## Activity
Reproduce verbatim the lines of the material below, starting at the line with "Operator 1: Cursor" and ending at the line with "Operator 1: Right, and", both inclusive; skip the rest.

********************

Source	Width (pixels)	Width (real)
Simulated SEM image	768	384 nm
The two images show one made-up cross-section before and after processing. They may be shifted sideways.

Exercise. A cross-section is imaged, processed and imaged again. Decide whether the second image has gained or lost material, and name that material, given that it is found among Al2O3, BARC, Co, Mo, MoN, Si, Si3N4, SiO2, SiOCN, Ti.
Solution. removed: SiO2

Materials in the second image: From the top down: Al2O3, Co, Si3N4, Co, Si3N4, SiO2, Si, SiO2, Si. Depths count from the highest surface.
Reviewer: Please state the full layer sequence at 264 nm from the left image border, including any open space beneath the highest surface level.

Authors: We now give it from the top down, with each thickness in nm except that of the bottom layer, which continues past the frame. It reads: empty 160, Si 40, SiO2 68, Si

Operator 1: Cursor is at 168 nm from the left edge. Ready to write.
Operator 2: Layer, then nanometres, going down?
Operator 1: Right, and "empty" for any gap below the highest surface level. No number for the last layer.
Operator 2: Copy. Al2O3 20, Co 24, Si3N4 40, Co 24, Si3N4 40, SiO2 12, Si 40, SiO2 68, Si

********************

## Response
Operator 1: Cursor is at 168 nm from the left edge. Ready to write.
Operator 2: Layer, then nanometres, going down?
Operator 1: Right, and "empty" for any gap below the highest surface level. No number for the last layer.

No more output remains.